========================================

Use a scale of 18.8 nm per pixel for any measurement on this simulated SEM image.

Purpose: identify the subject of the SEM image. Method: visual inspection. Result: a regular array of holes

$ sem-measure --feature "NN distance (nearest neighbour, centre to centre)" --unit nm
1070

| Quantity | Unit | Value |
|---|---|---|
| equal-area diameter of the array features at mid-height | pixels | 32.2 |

========================================

> BRIEF:
Write the entries above out again. Match them exactly.

> EXERCISE RESULT:
Use a scale of 18.8 nm per pixel for any measurement on this simulated SEM image.

Purpose: identify the subject of the SEM image. Method: visual inspection. Result: a regular array of holes

$ sem-measure --feature "NN distance (nearest neighbour, centre to centre)" --unit nm
1070

| Quantity | Unit | Value |
|---|---|---|
| equal-area diameter of the array features at mid-height | pixels | 32.2 |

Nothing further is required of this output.